REQUIREMENT: Only one stretch of the data below is needed. Output the lines from the one with "Proc. module: voxel released beams" up to and including the one with "- 6: op DIRECTIONAL_ETCH", exactly as they stand.

ENTRIES SUPPLIED:
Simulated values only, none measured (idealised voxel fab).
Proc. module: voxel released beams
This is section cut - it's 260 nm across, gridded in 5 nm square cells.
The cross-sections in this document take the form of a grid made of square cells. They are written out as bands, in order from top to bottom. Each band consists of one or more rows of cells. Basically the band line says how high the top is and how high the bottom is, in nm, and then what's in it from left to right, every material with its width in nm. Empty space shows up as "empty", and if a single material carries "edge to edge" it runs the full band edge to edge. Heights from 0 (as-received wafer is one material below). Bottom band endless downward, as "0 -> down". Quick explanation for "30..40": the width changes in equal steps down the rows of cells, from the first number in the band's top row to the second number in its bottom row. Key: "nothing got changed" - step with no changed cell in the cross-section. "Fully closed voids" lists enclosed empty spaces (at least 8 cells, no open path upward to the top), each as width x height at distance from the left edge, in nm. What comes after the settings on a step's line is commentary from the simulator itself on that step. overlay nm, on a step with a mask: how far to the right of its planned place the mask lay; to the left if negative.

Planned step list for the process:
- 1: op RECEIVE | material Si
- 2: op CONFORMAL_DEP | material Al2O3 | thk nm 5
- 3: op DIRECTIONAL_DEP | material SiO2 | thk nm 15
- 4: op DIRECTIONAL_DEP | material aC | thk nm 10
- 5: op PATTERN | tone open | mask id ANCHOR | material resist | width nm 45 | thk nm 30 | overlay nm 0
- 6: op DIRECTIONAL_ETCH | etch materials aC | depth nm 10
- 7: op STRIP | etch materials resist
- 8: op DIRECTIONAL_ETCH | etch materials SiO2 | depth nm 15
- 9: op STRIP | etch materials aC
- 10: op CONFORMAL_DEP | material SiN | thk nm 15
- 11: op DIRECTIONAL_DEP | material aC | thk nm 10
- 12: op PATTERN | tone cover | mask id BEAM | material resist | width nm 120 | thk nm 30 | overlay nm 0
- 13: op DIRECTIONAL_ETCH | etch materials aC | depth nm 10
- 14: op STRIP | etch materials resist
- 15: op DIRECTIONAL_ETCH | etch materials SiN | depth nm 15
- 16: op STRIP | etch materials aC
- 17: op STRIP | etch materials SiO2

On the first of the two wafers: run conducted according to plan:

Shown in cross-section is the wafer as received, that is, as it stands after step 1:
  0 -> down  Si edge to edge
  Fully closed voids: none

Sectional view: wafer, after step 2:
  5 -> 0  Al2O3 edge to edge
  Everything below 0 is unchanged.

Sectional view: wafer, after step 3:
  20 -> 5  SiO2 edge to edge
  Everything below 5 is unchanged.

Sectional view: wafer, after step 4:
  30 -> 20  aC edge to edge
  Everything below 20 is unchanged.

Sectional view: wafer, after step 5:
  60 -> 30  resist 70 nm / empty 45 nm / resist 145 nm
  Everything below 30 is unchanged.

ANSWER BOX:
Proc. module: voxel released beams
This is section cut - it's 260 nm across, gridded in 5 nm square cells.
The cross-sections in this document take the form of a grid made of square cells. They are written out as bands, in order from top to bottom. Each band consists of one or more rows of cells. Basically the band line says how high the top is and how high the bottom is, in nm, and then what's in it from left to right, every material with its width in nm. Empty space shows up as "empty", and if a single material carries "edge to edge" it runs the full band edge to edge. Heights from 0 (as-received wafer is one material below). Bottom band endless downward, as "0 -> down". Quick explanation for "30..40": the width changes in equal steps down the rows of cells, from the first number in the band's top row to the second number in its bottom row. Key: "nothing got changed" - step with no changed cell in the cross-section. "Fully closed voids" lists enclosed empty spaces (at least 8 cells, no open path upward to the top), each as width x height at distance from the left edge, in nm. What comes after the settings on a step's line is commentary from the simulator itself on that step. overlay nm, on a step with a mask: how far to the right of its planned place the mask lay; to the left if negative.

Planned step list for the process:
- 1: op RECEIVE | material Si
- 2: op CONFORMAL_DEP | material Al2O3 | thk nm 5
- 3: op DIRECTIONAL_DEP | material SiO2 | thk nm 15
- 4: op DIRECTIONAL_DEP | material aC | thk nm 10
- 5: op PATTERN | tone open | mask id ANCHOR | material resist | width nm 45 | thk nm 30 | overlay nm 0
- 6: op DIRECTIONAL_ETCH | etch materials aC | depth nm 10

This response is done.